• Record extracts

==================================================

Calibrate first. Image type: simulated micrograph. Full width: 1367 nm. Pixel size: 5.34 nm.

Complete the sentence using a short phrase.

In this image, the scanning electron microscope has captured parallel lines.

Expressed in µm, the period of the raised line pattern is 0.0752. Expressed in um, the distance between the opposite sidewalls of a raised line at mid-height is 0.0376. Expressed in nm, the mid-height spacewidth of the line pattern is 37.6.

==================================================

• Exercise
The exact lines of the material above starting at the one that contains "Complete the sentence using a short phrase." and ending at the one that contains "In this image, the" are what to retype; leave out everything else.

• Answer area
Complete the sentence using a short phrase.

In this image, the scanning electron microscope has captured parallel lines.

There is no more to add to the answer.